REQUIREMENT: Copy out the data below. Keep every word as it is.

DATA EXTRACT:
--

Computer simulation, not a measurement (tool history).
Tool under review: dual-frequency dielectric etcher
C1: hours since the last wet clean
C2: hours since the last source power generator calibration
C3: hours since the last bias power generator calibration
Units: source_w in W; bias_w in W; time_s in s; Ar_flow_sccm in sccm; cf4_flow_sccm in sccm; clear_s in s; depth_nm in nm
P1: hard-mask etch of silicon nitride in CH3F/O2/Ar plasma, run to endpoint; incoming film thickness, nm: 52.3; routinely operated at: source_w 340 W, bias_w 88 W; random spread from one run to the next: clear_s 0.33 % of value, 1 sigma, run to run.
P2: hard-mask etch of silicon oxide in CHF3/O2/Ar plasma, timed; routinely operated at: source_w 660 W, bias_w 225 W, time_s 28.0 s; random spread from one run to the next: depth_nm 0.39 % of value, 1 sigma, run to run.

--

TASK RESPONSE:
Computer simulation, not a measurement (tool history).
Tool under review: dual-frequency dielectric etcher
C1: hours since the last wet clean
C2: hours since the last source power generator calibration
C3: hours since the last bias power generator calibration
Units: source_w in W; bias_w in W; time_s in s; Ar_flow_sccm in sccm; cf4_flow_sccm in sccm; clear_s in s; depth_nm in nm
P1: hard-mask etch of silicon nitride in CH3F/O2/Ar plasma, run to endpoint; incoming film thickness, nm: 52.3; routinely operated at: source_w 340 W, bias_w 88 W; random spread from one run to the next: clear_s 0.33 % of value, 1 sigma, run to run.
P2: hard-mask etch of silicon oxide in CHF3/O2/Ar plasma, timed; routinely operated at: source_w 660 W, bias_w 225 W, time_s 28.0 s; random spread from one run to the next: depth_nm 0.39 % of value, 1 sigma, run to run.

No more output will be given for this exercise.